Work request:
In the data below, find the line that contains "Run 10 has not" and the line that contains "10,36.6,24,12,110,?". Copy both, plus every line between them, exactly.

Data provided:
[Start of section]

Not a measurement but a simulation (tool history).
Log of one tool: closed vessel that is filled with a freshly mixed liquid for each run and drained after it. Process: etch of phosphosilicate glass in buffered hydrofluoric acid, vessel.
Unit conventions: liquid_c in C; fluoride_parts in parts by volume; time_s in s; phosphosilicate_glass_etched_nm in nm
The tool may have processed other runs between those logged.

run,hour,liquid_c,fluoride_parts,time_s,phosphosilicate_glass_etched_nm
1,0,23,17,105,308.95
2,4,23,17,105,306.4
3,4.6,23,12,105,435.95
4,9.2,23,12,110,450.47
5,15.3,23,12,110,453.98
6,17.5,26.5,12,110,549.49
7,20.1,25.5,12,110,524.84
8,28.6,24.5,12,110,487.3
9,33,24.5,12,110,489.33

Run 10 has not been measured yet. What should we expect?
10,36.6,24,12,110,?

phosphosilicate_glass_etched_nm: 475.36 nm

[End of section]

Answer box:
Run 10 has not been measured yet. What should we expect?
10,36.6,24,12,110,?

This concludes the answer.